▶ INPUT DATA:
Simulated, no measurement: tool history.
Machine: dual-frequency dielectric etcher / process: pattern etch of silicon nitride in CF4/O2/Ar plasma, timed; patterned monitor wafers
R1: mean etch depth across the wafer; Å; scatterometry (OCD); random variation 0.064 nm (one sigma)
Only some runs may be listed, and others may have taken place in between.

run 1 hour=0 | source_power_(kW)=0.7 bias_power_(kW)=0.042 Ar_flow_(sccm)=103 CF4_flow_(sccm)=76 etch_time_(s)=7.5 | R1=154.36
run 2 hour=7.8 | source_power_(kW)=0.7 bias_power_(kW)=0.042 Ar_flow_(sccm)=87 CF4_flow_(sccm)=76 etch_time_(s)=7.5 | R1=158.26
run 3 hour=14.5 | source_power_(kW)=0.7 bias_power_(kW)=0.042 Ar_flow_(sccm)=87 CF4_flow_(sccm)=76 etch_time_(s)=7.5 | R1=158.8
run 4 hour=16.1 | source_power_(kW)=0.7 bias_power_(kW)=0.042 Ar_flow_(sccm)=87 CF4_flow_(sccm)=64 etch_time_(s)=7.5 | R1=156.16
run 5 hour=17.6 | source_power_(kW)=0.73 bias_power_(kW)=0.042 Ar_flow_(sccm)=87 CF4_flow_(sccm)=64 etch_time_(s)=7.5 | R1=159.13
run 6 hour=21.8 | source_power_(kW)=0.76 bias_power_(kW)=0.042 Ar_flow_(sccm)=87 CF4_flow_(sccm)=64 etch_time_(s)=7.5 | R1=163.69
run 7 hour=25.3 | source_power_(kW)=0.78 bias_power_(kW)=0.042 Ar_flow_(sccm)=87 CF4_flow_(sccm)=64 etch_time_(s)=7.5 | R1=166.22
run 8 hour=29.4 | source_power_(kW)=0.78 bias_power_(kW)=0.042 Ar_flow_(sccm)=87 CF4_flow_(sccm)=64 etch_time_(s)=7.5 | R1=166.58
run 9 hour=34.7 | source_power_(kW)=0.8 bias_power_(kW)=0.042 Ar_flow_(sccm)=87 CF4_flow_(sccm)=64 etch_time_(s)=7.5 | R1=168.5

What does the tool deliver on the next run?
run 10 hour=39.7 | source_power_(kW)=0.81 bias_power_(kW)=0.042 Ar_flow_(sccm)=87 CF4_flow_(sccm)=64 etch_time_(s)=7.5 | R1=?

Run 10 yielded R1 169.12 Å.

▶ TASK ITEM: From the very first line of the records down to the line with "Machine: dual-frequency dielectric", please write out each line exactly, including both ends and no other lines.

▶ ANSWER SECTION:
Simulated, no measurement: tool history.
Machine: dual-frequency dielectric etcher / process: pattern etch of silicon nitride in CF4/O2/Ar plasma, timed; patterned monitor wafers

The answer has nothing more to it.